Your output should be the lines of the data that follow, reproduced exactly from the first through the line bearing "overlay nm, on".

....
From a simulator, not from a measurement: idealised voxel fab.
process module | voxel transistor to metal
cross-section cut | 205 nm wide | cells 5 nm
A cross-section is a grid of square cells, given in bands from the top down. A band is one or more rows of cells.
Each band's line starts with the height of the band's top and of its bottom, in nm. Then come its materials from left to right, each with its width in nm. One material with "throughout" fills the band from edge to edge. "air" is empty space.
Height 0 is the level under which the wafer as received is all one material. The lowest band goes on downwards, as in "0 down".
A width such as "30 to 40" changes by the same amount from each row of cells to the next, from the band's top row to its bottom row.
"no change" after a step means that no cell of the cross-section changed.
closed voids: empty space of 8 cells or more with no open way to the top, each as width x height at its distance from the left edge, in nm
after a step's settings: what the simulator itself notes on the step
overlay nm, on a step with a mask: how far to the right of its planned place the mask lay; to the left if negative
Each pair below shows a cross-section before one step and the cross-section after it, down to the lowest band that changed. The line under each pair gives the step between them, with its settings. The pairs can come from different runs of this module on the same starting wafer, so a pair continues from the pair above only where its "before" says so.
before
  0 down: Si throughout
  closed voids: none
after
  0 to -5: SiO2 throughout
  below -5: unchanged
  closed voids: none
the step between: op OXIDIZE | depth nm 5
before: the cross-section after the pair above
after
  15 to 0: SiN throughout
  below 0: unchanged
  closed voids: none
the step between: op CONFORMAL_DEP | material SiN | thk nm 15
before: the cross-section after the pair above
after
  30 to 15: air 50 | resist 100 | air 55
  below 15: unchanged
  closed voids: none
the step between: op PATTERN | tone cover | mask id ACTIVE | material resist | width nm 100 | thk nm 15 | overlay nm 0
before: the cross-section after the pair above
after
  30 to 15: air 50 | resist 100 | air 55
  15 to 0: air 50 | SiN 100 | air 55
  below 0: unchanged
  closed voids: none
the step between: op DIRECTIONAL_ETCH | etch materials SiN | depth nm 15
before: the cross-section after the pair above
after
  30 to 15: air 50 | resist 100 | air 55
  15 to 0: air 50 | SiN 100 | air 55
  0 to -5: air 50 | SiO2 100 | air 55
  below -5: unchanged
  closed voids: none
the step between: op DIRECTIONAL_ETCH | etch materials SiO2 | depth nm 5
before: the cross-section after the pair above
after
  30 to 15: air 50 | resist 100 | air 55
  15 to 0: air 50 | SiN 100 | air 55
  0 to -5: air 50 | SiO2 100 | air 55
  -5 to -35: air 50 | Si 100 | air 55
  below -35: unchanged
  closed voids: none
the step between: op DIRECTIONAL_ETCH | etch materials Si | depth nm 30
....

Result:
From a simulator, not from a measurement: idealised voxel fab.
process module | voxel transistor to metal
cross-section cut | 205 nm wide | cells 5 nm
A cross-section is a grid of square cells, given in bands from the top down. A band is one or more rows of cells.
Each band's line starts with the height of the band's top and of its bottom, in nm. Then come its materials from left to right, each with its width in nm. One material with "throughout" fills the band from edge to edge. "air" is empty space.
Height 0 is the level under which the wafer as received is all one material. The lowest band goes on downwards, as in "0 down".
A width such as "30 to 40" changes by the same amount from each row of cells to the next, from the band's top row to its bottom row.
"no change" after a step means that no cell of the cross-section changed.
closed voids: empty space of 8 cells or more with no open way to the top, each as width x height at its distance from the left edge, in nm
after a step's settings: what the simulator itself notes on the step
overlay nm, on a step with a mask: how far to the right of its planned place the mask lay; to the left if negative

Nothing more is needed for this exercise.